Work order: Each line of the listing is to be copied exactly.

Source information Start Marker

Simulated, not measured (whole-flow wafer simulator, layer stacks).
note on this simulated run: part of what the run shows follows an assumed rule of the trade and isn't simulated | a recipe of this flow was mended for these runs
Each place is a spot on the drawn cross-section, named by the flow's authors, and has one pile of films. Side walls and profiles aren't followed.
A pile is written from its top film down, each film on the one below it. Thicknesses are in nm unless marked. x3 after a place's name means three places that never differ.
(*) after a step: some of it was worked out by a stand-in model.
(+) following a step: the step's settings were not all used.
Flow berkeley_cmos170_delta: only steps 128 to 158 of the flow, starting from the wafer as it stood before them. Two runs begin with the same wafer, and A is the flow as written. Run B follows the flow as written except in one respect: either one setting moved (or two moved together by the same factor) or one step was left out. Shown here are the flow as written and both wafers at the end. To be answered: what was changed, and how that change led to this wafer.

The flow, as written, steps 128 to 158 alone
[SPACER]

Source information End Marker

Problem solution:
Simulated, not measured (whole-flow wafer simulator, layer stacks).
note on this simulated run: part of what the run shows follows an assumed rule of the trade and isn't simulated | a recipe of this flow was mended for these runs
Each place is a spot on the drawn cross-section, named by the flow's authors, and has one pile of films. Side walls and profiles aren't followed.
A pile is written from its top film down, each film on the one below it. Thicknesses are in nm unless marked. x3 after a place's name means three places that never differ.
(*) after a step: some of it was worked out by a stand-in model.
(+) following a step: the step's settings were not all used.
Flow berkeley_cmos170_delta: only steps 128 to 158 of the flow, starting from the wafer as it stood before them. Two runs begin with the same wafer, and A is the flow as written. Run B follows the flow as written except in one respect: either one setting moved (or two moved together by the same factor) or one step was left out. Shown here are the flow as written and both wafers at the end. To be answered: what was changed, and how that change led to this wafer.

The flow, as written, steps 128 to 158 alone
[SPACER]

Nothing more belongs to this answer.